* Work request *
Please transcribe the entries below without omitting a single character.

* Available data *
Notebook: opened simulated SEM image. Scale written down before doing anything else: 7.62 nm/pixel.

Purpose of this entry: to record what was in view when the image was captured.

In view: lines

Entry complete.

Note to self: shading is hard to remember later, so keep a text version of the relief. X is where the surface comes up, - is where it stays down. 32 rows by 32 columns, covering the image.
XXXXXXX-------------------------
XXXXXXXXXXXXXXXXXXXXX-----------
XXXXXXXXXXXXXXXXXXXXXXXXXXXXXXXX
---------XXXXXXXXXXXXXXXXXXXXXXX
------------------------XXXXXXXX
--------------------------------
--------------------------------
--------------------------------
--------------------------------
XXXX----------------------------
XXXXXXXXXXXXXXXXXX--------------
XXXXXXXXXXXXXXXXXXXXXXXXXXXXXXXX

* Answer box *
Notebook: opened simulated SEM image. Scale written down before doing anything else: 7.62 nm/pixel.

Purpose of this entry: to record what was in view when the image was captured.

In view: lines

Entry complete.

Note to self: shading is hard to remember later, so keep a text version of the relief. X is where the surface comes up, - is where it stays down. 32 rows by 32 columns, covering the image.
XXXXXXX-------------------------
XXXXXXXXXXXXXXXXXXXXX-----------
XXXXXXXXXXXXXXXXXXXXXXXXXXXXXXXX
---------XXXXXXXXXXXXXXXXXXXXXXX
------------------------XXXXXXXX
--------------------------------
--------------------------------
--------------------------------
--------------------------------
XXXX----------------------------
XXXXXXXXXXXXXXXXXX--------------
XXXXXXXXXXXXXXXXXXXXXXXXXXXXXXXX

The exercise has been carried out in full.